■ **SUPPLIED RECORDS**:
Segment Open

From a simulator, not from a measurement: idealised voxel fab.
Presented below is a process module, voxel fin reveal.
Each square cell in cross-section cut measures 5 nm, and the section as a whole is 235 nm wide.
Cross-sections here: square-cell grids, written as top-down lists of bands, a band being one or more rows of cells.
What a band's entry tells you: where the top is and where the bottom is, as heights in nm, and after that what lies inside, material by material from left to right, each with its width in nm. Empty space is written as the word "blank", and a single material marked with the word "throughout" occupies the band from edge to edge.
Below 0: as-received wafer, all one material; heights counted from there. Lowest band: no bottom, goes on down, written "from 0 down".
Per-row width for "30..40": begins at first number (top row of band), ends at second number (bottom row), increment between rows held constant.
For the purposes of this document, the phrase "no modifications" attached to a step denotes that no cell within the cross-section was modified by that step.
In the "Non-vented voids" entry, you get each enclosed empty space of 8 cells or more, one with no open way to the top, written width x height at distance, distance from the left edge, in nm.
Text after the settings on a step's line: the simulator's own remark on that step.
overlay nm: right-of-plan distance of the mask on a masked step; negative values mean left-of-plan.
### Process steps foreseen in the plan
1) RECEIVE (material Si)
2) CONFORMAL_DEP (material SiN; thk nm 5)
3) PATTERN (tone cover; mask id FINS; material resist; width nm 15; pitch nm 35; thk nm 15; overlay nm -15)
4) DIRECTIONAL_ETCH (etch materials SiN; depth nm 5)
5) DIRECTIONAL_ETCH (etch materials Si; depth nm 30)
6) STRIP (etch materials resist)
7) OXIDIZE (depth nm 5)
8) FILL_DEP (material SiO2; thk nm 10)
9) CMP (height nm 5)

Segment Closed

■ **WORK TASK**: The complete set of entries above must be reproduced verbatim.

■ **ANSWER SECTION**:
From a simulator, not from a measurement: idealised voxel fab.
Presented below is a process module, voxel fin reveal.
Each square cell in cross-section cut measures 5 nm, and the section as a whole is 235 nm wide.
Cross-sections here: square-cell grids, written as top-down lists of bands, a band being one or more rows of cells.
What a band's entry tells you: where the top is and where the bottom is, as heights in nm, and after that what lies inside, material by material from left to right, each with its width in nm. Empty space is written as the word "blank", and a single material marked with the word "throughout" occupies the band from edge to edge.
Below 0: as-received wafer, all one material; heights counted from there. Lowest band: no bottom, goes on down, written "from 0 down".
Per-row width for "30..40": begins at first number (top row of band), ends at second number (bottom row), increment between rows held constant.
For the purposes of this document, the phrase "no modifications" attached to a step denotes that no cell within the cross-section was modified by that step.
In the "Non-vented voids" entry, you get each enclosed empty space of 8 cells or more, one with no open way to the top, written width x height at distance, distance from the left edge, in nm.
Text after the settings on a step's line: the simulator's own remark on that step.
overlay nm: right-of-plan distance of the mask on a masked step; negative values mean left-of-plan.
### Process steps foreseen in the plan
1) RECEIVE (material Si)
2) CONFORMAL_DEP (material SiN; thk nm 5)
3) PATTERN (tone cover; mask id FINS; material resist; width nm 15; pitch nm 35; thk nm 15; overlay nm -15)
4) DIRECTIONAL_ETCH (etch materials SiN; depth nm 5)
5) DIRECTIONAL_ETCH (etch materials Si; depth nm 30)
6) STRIP (etch materials resist)
7) OXIDIZE (depth nm 5)
8) FILL_DEP (material SiO2; thk nm 10)
9) CMP (height nm 5)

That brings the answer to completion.